» Required action
Transcribe, verbatim, every line from the start of the entries through the line that contains "SIGNATURES (means of the wafers above)"; include both boundary lines and omit all others.

▼▼▼

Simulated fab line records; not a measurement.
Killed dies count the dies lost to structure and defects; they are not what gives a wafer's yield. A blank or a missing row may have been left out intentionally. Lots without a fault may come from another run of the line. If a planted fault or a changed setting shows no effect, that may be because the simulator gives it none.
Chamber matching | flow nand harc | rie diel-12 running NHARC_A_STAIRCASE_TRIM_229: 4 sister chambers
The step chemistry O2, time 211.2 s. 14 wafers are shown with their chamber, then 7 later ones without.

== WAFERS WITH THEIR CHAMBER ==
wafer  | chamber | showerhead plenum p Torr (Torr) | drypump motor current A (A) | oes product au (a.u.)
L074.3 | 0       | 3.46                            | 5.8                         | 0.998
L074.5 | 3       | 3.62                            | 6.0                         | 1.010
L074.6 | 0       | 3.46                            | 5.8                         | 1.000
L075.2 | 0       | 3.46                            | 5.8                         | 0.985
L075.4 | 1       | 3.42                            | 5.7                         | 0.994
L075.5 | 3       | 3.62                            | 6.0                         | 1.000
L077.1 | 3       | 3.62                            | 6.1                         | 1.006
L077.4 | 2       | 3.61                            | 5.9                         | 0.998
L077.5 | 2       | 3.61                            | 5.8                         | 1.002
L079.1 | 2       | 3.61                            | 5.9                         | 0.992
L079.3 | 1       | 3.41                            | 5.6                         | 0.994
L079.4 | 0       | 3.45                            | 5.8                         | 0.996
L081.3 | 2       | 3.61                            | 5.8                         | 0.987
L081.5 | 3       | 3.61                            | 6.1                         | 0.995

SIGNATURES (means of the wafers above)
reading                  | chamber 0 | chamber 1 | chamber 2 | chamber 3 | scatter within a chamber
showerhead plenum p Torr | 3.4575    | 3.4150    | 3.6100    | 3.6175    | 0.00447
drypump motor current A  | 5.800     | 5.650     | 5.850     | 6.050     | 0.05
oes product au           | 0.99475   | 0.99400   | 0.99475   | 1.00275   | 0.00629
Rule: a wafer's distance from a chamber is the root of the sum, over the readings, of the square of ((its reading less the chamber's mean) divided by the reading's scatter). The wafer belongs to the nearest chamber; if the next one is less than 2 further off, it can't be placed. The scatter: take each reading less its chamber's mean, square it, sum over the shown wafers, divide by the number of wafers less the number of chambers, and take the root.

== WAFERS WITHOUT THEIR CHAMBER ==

▲▲▲

» Exercise output
Simulated fab line records; not a measurement.
Killed dies count the dies lost to structure and defects; they are not what gives a wafer's yield. A blank or a missing row may have been left out intentionally. Lots without a fault may come from another run of the line. If a planted fault or a changed setting shows no effect, that may be because the simulator gives it none.
Chamber matching | flow nand harc | rie diel-12 running NHARC_A_STAIRCASE_TRIM_229: 4 sister chambers
The step chemistry O2, time 211.2 s. 14 wafers are shown with their chamber, then 7 later ones without.

== WAFERS WITH THEIR CHAMBER ==
wafer  | chamber | showerhead plenum p Torr (Torr) | drypump motor current A (A) | oes product au (a.u.)
L074.3 | 0       | 3.46                            | 5.8                         | 0.998
L074.5 | 3       | 3.62                            | 6.0                         | 1.010
L074.6 | 0       | 3.46                            | 5.8                         | 1.000
L075.2 | 0       | 3.46                            | 5.8                         | 0.985
L075.4 | 1       | 3.42                            | 5.7                         | 0.994
L075.5 | 3       | 3.62                            | 6.0                         | 1.000
L077.1 | 3       | 3.62                            | 6.1                         | 1.006
L077.4 | 2       | 3.61                            | 5.9                         | 0.998
L077.5 | 2       | 3.61                            | 5.8                         | 1.002
L079.1 | 2       | 3.61                            | 5.9                         | 0.992
L079.3 | 1       | 3.41                            | 5.6                         | 0.994
L079.4 | 0       | 3.45                            | 5.8                         | 0.996
L081.3 | 2       | 3.61                            | 5.8                         | 0.987
L081.5 | 3       | 3.61                            | 6.1                         | 0.995

SIGNATURES (means of the wafers above)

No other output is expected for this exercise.